________

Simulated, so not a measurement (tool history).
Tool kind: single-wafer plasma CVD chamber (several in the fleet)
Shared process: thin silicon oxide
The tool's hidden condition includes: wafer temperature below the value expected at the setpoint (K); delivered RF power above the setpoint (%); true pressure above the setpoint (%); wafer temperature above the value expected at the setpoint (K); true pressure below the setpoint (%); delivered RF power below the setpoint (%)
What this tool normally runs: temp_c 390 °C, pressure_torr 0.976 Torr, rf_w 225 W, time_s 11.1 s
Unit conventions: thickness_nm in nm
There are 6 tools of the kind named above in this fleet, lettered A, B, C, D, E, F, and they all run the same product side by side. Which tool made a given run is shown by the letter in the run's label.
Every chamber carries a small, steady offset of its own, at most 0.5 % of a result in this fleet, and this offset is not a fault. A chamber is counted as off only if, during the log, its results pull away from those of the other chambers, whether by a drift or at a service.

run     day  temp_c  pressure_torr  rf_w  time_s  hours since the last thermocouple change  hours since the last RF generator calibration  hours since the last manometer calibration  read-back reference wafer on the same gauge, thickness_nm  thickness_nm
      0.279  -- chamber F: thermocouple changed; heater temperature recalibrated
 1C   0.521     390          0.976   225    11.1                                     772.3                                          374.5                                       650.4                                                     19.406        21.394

________

WORK INSTRUCTION: Starting at the first line of the records above, please copy each line exactly until you reach the line containing "Shared process: thin silicon oxide". Include that line and stop there.

SOLUTION:
Simulated, so not a measurement (tool history).
Tool kind: single-wafer plasma CVD chamber (several in the fleet)
Shared process: thin silicon oxide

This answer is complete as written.